▬▬▬▬▬▬

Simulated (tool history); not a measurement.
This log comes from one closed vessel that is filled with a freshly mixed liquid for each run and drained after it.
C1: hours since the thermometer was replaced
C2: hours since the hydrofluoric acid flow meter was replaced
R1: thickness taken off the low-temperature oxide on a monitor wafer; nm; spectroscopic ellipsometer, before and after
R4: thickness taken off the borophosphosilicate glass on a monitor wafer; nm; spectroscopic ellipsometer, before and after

▬▬▬▬▬▬

Every line of the data above should be reproduced word for word.

Simulated (tool history); not a measurement.
This log comes from one closed vessel that is filled with a freshly mixed liquid for each run and drained after it.
C1: hours since the thermometer was replaced
C2: hours since the hydrofluoric acid flow meter was replaced
R1: thickness taken off the low-temperature oxide on a monitor wafer; nm; spectroscopic ellipsometer, before and after
R4: thickness taken off the borophosphosilicate glass on a monitor wafer; nm; spectroscopic ellipsometer, before and after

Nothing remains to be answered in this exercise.